> Assigned task
Treat the line containing "route steps=1302 shown" as the last one, and return every line exactly from the first line of the material below up to it.

> Recorded information
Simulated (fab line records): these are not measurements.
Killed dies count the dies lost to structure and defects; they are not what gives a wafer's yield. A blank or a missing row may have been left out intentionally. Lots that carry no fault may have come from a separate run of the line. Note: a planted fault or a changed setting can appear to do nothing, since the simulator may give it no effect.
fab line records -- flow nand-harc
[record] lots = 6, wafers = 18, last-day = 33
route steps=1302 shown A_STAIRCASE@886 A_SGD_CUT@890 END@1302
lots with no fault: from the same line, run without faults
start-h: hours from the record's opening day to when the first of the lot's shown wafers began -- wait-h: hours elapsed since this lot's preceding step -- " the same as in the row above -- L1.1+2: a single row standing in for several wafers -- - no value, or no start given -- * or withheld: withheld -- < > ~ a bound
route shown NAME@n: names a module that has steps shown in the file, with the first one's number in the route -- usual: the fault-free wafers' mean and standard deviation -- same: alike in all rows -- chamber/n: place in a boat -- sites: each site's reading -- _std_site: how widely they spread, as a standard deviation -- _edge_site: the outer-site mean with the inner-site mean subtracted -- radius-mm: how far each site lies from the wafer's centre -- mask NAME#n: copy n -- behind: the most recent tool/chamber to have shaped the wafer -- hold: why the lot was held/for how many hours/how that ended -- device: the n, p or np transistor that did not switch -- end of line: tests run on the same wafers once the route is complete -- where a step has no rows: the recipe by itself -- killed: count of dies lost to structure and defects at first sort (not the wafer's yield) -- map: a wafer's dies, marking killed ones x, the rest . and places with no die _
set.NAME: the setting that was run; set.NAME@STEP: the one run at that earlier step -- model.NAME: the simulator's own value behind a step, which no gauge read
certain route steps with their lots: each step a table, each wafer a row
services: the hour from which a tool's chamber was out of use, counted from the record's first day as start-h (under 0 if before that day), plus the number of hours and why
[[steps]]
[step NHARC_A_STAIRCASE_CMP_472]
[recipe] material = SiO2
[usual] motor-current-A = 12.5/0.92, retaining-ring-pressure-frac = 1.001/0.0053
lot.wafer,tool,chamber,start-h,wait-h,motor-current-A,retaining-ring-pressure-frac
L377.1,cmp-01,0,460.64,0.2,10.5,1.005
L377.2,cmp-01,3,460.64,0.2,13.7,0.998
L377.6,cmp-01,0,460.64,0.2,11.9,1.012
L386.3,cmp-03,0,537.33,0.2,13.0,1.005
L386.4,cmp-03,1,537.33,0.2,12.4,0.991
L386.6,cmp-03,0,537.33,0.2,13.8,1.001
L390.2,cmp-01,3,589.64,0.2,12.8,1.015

> Reply
Simulated (fab line records): these are not measurements.
Killed dies count the dies lost to structure and defects; they are not what gives a wafer's yield. A blank or a missing row may have been left out intentionally. Lots that carry no fault may have come from a separate run of the line. Note: a planted fault or a changed setting can appear to do nothing, since the simulator may give it no effect.
fab line records -- flow nand-harc
[record] lots = 6, wafers = 18, last-day = 33
route steps=1302 shown A_STAIRCASE@886 A_SGD_CUT@890 END@1302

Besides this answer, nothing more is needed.